Work order: The line containing "Wafers free of" marks the end: output every line of the data up to it, and that line too, exactly as written.

Data records:
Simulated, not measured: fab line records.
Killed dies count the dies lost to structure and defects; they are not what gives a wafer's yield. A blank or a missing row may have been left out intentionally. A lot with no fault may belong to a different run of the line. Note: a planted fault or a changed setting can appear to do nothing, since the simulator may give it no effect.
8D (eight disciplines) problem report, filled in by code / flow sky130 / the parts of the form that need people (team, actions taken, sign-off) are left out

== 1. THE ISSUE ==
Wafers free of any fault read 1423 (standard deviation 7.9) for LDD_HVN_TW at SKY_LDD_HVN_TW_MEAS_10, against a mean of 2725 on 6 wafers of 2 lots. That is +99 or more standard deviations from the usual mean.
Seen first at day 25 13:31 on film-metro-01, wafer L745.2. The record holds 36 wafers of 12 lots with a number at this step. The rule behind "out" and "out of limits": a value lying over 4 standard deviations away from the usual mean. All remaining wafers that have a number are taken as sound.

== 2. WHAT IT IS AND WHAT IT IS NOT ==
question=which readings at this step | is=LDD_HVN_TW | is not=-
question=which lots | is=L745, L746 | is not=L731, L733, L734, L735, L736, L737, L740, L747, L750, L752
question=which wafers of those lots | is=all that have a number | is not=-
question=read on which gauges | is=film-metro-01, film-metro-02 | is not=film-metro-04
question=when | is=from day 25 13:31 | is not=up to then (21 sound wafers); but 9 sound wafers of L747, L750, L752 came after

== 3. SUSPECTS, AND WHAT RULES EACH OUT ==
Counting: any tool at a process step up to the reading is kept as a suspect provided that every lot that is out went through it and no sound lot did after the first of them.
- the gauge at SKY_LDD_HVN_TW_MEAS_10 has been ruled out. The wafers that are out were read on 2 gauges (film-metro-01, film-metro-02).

Task solution:
Simulated, not measured: fab line records.
Killed dies count the dies lost to structure and defects; they are not what gives a wafer's yield. A blank or a missing row may have been left out intentionally. A lot with no fault may belong to a different run of the line. Note: a planted fault or a changed setting can appear to do nothing, since the simulator may give it no effect.
8D (eight disciplines) problem report, filled in by code / flow sky130 / the parts of the form that need people (team, actions taken, sign-off) are left out

== 1. THE ISSUE ==
Wafers free of any fault read 1423 (standard deviation 7.9) for LDD_HVN_TW at SKY_LDD_HVN_TW_MEAS_10, against a mean of 2725 on 6 wafers of 2 lots. That is +99 or more standard deviations from the usual mean.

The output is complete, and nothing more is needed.